### Work request
Quote exactly, and only, the lines of the material below from the line with "step 4, COAT" through the line with "[L0 VIA STRIP]".

-------- Given information
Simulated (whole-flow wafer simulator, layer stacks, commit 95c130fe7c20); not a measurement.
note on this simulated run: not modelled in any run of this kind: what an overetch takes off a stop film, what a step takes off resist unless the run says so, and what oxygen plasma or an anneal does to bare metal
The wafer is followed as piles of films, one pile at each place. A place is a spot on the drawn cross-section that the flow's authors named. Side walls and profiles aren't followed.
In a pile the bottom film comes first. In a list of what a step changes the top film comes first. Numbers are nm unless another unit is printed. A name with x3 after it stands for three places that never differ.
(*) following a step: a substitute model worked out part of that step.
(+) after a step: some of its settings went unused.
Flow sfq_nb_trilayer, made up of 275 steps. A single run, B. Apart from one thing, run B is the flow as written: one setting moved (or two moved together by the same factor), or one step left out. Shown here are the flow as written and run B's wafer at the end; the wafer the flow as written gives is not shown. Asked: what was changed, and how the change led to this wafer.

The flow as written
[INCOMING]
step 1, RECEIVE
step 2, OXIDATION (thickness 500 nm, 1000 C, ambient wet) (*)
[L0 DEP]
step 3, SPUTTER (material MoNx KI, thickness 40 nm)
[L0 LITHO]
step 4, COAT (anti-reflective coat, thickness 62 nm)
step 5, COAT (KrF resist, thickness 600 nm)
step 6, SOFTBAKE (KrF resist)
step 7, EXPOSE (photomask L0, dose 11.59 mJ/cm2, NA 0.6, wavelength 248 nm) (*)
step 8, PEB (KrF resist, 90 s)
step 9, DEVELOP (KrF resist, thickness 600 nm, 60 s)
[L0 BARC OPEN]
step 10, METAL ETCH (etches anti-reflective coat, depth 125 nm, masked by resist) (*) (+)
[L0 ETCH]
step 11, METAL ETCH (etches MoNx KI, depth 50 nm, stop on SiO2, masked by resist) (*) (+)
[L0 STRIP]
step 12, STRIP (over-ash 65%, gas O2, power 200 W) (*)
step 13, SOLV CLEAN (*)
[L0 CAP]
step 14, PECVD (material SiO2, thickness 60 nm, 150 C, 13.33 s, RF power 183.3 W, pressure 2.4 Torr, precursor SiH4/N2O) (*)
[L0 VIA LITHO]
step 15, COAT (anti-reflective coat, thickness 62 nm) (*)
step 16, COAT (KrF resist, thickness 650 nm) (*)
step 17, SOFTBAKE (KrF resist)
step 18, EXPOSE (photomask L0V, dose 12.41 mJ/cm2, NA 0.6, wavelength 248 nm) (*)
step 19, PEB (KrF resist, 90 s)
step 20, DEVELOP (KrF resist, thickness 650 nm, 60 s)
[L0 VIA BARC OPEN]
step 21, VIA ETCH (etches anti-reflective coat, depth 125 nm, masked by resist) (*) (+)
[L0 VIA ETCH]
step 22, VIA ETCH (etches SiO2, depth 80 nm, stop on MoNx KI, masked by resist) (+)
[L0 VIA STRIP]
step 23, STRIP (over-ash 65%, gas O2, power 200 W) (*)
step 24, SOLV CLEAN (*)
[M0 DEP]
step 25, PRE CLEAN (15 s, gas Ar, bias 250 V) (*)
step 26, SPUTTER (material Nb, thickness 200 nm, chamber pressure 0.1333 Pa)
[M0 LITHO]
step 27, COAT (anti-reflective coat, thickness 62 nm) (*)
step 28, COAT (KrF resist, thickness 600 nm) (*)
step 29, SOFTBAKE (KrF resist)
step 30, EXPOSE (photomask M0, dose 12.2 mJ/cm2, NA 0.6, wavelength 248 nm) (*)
----------------

### Exercise response
step 4, COAT (anti-reflective coat, thickness 62 nm)
step 5, COAT (KrF resist, thickness 600 nm)
step 6, SOFTBAKE (KrF resist)
step 7, EXPOSE (photomask L0, dose 11.59 mJ/cm2, NA 0.6, wavelength 248 nm) (*)
step 8, PEB (KrF resist, 90 s)
step 9, DEVELOP (KrF resist, thickness 600 nm, 60 s)
[L0 BARC OPEN]
step 10, METAL ETCH (etches anti-reflective coat, depth 125 nm, masked by resist) (*) (+)
[L0 ETCH]
step 11, METAL ETCH (etches MoNx KI, depth 50 nm, stop on SiO2, masked by resist) (*) (+)
[L0 STRIP]
step 12, STRIP (over-ash 65%, gas O2, power 200 W) (*)
step 13, SOLV CLEAN (*)
[L0 CAP]
step 14, PECVD (material SiO2, thickness 60 nm, 150 C, 13.33 s, RF power 183.3 W, pressure 2.4 Torr, precursor SiH4/N2O) (*)
[L0 VIA LITHO]
step 15, COAT (anti-reflective coat, thickness 62 nm) (*)
step 16, COAT (KrF resist, thickness 650 nm) (*)
step 17, SOFTBAKE (KrF resist)
step 18, EXPOSE (photomask L0V, dose 12.41 mJ/cm2, NA 0.6, wavelength 248 nm) (*)
step 19, PEB (KrF resist, 90 s)
step 20, DEVELOP (KrF resist, thickness 650 nm, 60 s)
[L0 VIA BARC OPEN]
step 21, VIA ETCH (etches anti-reflective coat, depth 125 nm, masked by resist) (*) (+)
[L0 VIA ETCH]
step 22, VIA ETCH (etches SiO2, depth 80 nm, stop on MoNx KI, masked by resist) (+)
[L0 VIA STRIP]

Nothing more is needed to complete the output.